Record extracts
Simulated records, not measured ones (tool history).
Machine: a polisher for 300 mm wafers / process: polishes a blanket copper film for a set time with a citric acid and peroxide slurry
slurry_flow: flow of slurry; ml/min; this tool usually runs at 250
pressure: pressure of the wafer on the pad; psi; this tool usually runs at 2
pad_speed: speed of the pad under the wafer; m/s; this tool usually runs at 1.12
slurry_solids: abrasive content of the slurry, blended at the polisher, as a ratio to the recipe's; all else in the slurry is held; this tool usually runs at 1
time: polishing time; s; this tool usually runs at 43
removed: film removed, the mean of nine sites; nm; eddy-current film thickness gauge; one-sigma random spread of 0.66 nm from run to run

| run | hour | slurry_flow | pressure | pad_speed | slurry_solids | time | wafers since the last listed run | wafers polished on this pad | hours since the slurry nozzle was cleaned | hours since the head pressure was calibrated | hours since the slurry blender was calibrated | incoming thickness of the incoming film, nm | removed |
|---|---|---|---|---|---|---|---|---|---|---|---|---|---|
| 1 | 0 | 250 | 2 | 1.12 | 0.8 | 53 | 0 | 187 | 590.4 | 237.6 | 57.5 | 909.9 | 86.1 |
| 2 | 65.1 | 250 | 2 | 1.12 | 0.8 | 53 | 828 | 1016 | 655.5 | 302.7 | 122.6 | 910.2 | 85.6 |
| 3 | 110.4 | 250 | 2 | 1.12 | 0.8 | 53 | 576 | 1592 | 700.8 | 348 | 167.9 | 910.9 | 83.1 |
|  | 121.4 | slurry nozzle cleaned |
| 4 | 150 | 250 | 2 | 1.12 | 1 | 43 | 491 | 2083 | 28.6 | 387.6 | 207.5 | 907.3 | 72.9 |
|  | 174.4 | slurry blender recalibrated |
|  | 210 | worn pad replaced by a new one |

Exercise
Extract the lines of the preceding material that run from the line with "910.9 | 83.1 |" through the line with "blender recalibrated |", inclusive, reproducing them exactly and adding nothing.

Response box
| 3 | 110.4 | 250 | 2 | 1.12 | 0.8 | 53 | 576 | 1592 | 700.8 | 348 | 167.9 | 910.9 | 83.1 |
|  | 121.4 | slurry nozzle cleaned |
| 4 | 150 | 250 | 2 | 1.12 | 1 | 43 | 491 | 2083 | 28.6 | 387.6 | 207.5 | 907.3 | 72.9 |
|  | 174.4 | slurry blender recalibrated |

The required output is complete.